• _The data_
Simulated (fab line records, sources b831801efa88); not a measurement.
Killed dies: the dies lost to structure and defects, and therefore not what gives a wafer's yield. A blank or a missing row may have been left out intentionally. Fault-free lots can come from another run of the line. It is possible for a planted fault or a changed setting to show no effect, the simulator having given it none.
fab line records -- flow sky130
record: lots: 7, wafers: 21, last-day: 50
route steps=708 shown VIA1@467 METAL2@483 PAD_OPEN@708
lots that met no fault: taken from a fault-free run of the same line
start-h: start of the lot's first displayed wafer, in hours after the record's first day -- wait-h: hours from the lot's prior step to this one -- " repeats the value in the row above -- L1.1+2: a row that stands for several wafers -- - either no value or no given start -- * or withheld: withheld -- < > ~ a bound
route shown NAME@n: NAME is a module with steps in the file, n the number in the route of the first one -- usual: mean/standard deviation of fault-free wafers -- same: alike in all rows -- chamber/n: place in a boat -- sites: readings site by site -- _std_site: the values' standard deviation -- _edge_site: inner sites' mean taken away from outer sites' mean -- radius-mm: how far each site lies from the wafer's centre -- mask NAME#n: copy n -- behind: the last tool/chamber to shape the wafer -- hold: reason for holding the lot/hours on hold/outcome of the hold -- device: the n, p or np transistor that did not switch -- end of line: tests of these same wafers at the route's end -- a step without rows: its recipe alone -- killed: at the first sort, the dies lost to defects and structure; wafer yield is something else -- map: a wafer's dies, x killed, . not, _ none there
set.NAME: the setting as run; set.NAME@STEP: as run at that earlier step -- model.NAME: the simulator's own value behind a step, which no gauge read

• _Work instruction_
Exact reproduction of the listing above is required.

• _Answer space_
Simulated (fab line records, sources b831801efa88); not a measurement.
Killed dies: the dies lost to structure and defects, and therefore not what gives a wafer's yield. A blank or a missing row may have been left out intentionally. Fault-free lots can come from another run of the line. It is possible for a planted fault or a changed setting to show no effect, the simulator having given it none.
fab line records -- flow sky130
record: lots: 7, wafers: 21, last-day: 50
route steps=708 shown VIA1@467 METAL2@483 PAD_OPEN@708
lots that met no fault: taken from a fault-free run of the same line
start-h: start of the lot's first displayed wafer, in hours after the record's first day -- wait-h: hours from the lot's prior step to this one -- " repeats the value in the row above -- L1.1+2: a row that stands for several wafers -- - either no value or no given start -- * or withheld: withheld -- < > ~ a bound
route shown NAME@n: NAME is a module with steps in the file, n the number in the route of the first one -- usual: mean/standard deviation of fault-free wafers -- same: alike in all rows -- chamber/n: place in a boat -- sites: readings site by site -- _std_site: the values' standard deviation -- _edge_site: inner sites' mean taken away from outer sites' mean -- radius-mm: how far each site lies from the wafer's centre -- mask NAME#n: copy n -- behind: the last tool/chamber to shape the wafer -- hold: reason for holding the lot/hours on hold/outcome of the hold -- device: the n, p or np transistor that did not switch -- end of line: tests of these same wafers at the route's end -- a step without rows: its recipe alone -- killed: at the first sort, the dies lost to defects and structure; wafer yield is something else -- map: a wafer's dies, x killed, . not, _ none there
set.NAME: the setting as run; set.NAME@STEP: as run at that earlier step -- model.NAME: the simulator's own value behind a step, which no gauge read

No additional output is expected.